---+---

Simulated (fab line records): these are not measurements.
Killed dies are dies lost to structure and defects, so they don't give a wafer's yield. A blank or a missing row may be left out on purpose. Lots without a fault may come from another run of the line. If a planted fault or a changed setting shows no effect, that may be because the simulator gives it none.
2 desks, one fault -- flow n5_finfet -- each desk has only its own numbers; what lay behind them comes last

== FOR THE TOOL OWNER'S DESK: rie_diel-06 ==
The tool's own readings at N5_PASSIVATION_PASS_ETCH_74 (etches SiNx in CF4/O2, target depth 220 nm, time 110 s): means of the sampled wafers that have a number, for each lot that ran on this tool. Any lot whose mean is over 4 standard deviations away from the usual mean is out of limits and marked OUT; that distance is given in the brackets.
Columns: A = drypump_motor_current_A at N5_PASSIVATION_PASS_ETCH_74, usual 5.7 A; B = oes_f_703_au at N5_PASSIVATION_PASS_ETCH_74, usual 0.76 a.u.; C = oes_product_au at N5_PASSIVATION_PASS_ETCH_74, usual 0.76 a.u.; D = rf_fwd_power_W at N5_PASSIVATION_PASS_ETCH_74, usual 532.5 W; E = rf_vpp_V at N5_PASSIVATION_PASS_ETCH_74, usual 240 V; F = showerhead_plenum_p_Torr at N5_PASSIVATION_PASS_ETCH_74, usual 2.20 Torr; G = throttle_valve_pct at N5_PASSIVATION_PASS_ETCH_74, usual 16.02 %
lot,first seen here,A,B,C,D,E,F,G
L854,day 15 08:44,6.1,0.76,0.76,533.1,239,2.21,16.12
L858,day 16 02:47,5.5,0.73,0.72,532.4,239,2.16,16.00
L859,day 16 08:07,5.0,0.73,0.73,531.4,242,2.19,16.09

---+---

The response should consist of all the entries, reproduced word for word.

Simulated (fab line records): these are not measurements.
Killed dies are dies lost to structure and defects, so they don't give a wafer's yield. A blank or a missing row may be left out on purpose. Lots without a fault may come from another run of the line. If a planted fault or a changed setting shows no effect, that may be because the simulator gives it none.
2 desks, one fault -- flow n5_finfet -- each desk has only its own numbers; what lay behind them comes last

== FOR THE TOOL OWNER'S DESK: rie_diel-06 ==
The tool's own readings at N5_PASSIVATION_PASS_ETCH_74 (etches SiNx in CF4/O2, target depth 220 nm, time 110 s): means of the sampled wafers that have a number, for each lot that ran on this tool. Any lot whose mean is over 4 standard deviations away from the usual mean is out of limits and marked OUT; that distance is given in the brackets.
Columns: A = drypump_motor_current_A at N5_PASSIVATION_PASS_ETCH_74, usual 5.7 A; B = oes_f_703_au at N5_PASSIVATION_PASS_ETCH_74, usual 0.76 a.u.; C = oes_product_au at N5_PASSIVATION_PASS_ETCH_74, usual 0.76 a.u.; D = rf_fwd_power_W at N5_PASSIVATION_PASS_ETCH_74, usual 532.5 W; E = rf_vpp_V at N5_PASSIVATION_PASS_ETCH_74, usual 240 V; F = showerhead_plenum_p_Torr at N5_PASSIVATION_PASS_ETCH_74, usual 2.20 Torr; G = throttle_valve_pct at N5_PASSIVATION_PASS_ETCH_74, usual 16.02 %
lot,first seen here,A,B,C,D,E,F,G
L854,day 15 08:44,6.1,0.76,0.76,533.1,239,2.21,16.12
L858,day 16 02:47,5.5,0.73,0.72,532.4,239,2.16,16.00
L859,day 16 08:07,5.0,0.73,0.73,531.4,242,2.19,16.09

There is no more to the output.